Requirement -
In the data below, find the line containing "S2: parts of", then set down that line and every later line up to and including the line containing "B2: film thickness", exactly.

Data listing -
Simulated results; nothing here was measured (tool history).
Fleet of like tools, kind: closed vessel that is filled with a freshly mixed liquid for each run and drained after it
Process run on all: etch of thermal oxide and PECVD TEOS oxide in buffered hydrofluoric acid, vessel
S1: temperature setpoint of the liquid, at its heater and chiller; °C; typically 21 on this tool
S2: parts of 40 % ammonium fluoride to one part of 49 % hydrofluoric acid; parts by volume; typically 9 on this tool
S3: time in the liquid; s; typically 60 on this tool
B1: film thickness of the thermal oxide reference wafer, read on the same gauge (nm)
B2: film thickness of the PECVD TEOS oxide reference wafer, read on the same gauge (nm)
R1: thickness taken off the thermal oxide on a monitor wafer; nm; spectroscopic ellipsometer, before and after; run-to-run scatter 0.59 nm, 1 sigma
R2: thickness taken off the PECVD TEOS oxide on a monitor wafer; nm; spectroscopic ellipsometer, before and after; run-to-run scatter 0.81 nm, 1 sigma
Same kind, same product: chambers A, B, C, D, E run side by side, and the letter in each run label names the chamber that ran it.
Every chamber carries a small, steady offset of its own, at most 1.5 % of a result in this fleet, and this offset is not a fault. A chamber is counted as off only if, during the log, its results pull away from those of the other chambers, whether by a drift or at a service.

Your solution -
S2: parts of 40 % ammonium fluoride to one part of 49 % hydrofluoric acid; parts by volume; typically 9 on this tool
S3: time in the liquid; s; typically 60 on this tool
B1: film thickness of the thermal oxide reference wafer, read on the same gauge (nm)
B2: film thickness of the PECVD TEOS oxide reference wafer, read on the same gauge (nm)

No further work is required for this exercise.